### DATA SUPPLIED:
======

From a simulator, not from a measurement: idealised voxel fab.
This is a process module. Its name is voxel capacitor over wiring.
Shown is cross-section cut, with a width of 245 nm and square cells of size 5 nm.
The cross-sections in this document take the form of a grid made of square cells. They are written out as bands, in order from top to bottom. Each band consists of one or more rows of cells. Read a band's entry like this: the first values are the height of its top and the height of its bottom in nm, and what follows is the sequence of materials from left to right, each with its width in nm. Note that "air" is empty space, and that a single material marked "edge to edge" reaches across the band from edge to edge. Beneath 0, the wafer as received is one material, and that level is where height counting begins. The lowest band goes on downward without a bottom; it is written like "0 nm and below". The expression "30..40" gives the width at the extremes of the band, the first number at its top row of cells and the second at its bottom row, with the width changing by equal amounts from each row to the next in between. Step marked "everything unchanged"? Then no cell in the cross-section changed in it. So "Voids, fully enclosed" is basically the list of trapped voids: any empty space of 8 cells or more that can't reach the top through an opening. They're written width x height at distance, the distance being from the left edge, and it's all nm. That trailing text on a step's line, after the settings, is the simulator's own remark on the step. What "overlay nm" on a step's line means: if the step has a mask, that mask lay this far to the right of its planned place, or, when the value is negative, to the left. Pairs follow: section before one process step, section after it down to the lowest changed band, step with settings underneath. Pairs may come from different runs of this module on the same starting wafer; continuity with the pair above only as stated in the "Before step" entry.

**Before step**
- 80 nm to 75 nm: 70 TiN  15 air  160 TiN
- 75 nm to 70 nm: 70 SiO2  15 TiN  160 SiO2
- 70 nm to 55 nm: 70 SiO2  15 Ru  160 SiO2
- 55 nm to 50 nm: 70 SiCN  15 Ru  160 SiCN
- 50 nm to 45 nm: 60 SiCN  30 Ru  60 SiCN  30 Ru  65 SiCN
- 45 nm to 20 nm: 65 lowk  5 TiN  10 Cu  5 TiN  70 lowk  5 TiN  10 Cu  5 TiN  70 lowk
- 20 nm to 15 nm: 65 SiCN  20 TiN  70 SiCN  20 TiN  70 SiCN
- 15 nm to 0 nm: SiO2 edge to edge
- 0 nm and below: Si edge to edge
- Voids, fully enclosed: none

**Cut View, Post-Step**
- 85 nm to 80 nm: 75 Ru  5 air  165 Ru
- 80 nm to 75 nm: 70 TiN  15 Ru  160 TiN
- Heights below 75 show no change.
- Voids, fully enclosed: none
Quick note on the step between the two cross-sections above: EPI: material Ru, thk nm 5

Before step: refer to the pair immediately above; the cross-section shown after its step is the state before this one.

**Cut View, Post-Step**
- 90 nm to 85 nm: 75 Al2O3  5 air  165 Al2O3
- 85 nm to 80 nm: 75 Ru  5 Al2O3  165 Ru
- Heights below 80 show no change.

======

### REQUIREMENT:
From the records above, quote only the lines running from the line with "- 55 nm to 50" to the line with "- 0 nm and below: Si edge to edge", both lines included.

### WRITTEN REPLY:
- 55 nm to 50 nm: 70 SiCN  15 Ru  160 SiCN
- 50 nm to 45 nm: 60 SiCN  30 Ru  60 SiCN  30 Ru  65 SiCN
- 45 nm to 20 nm: 65 lowk  5 TiN  10 Cu  5 TiN  70 lowk  5 TiN  10 Cu  5 TiN  70 lowk
- 20 nm to 15 nm: 65 SiCN  20 TiN  70 SiCN  20 TiN  70 SiCN
- 15 nm to 0 nm: SiO2 edge to edge
- 0 nm and below: Si edge to edge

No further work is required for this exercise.